_Required action_. An exact transcript of all the records is the expected answer.

(Beginning of Dataset entries)

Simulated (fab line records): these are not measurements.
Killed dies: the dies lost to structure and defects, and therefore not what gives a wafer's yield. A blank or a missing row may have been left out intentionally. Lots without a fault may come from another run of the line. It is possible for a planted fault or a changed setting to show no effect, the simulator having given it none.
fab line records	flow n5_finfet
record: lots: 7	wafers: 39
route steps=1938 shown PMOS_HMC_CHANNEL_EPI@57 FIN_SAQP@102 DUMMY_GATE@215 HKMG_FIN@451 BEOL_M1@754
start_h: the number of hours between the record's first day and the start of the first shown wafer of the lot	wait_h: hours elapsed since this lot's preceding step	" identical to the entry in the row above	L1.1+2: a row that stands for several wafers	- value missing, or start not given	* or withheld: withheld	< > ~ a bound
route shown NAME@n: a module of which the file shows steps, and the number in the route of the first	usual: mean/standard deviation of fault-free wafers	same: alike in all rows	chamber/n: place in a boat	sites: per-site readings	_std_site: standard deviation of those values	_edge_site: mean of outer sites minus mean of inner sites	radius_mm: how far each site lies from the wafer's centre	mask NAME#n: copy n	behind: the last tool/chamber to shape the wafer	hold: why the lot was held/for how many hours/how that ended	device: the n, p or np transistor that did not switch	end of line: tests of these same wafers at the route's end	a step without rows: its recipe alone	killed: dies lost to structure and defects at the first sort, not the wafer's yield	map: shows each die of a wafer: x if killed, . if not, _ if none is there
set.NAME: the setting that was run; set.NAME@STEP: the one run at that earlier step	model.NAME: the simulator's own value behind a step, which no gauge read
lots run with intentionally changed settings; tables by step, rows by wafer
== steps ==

(End of Dataset entries)

_Problem solution_.
Simulated (fab line records): these are not measurements.
Killed dies: the dies lost to structure and defects, and therefore not what gives a wafer's yield. A blank or a missing row may have been left out intentionally. Lots without a fault may come from another run of the line. It is possible for a planted fault or a changed setting to show no effect, the simulator having given it none.
fab line records	flow n5_finfet
record: lots: 7	wafers: 39
route steps=1938 shown PMOS_HMC_CHANNEL_EPI@57 FIN_SAQP@102 DUMMY_GATE@215 HKMG_FIN@451 BEOL_M1@754
start_h: the number of hours between the record's first day and the start of the first shown wafer of the lot	wait_h: hours elapsed since this lot's preceding step	" identical to the entry in the row above	L1.1+2: a row that stands for several wafers	- value missing, or start not given	* or withheld: withheld	< > ~ a bound
route shown NAME@n: a module of which the file shows steps, and the number in the route of the first	usual: mean/standard deviation of fault-free wafers	same: alike in all rows	chamber/n: place in a boat	sites: per-site readings	_std_site: standard deviation of those values	_edge_site: mean of outer sites minus mean of inner sites	radius_mm: how far each site lies from the wafer's centre	mask NAME#n: copy n	behind: the last tool/chamber to shape the wafer	hold: why the lot was held/for how many hours/how that ended	device: the n, p or np transistor that did not switch	end of line: tests of these same wafers at the route's end	a step without rows: its recipe alone	killed: dies lost to structure and defects at the first sort, not the wafer's yield	map: shows each die of a wafer: x if killed, . if not, _ if none is there
set.NAME: the setting that was run; set.NAME@STEP: the one run at that earlier step	model.NAME: the simulator's own value behind a step, which no gauge read
lots run with intentionally changed settings; tables by step, rows by wafer
== steps ==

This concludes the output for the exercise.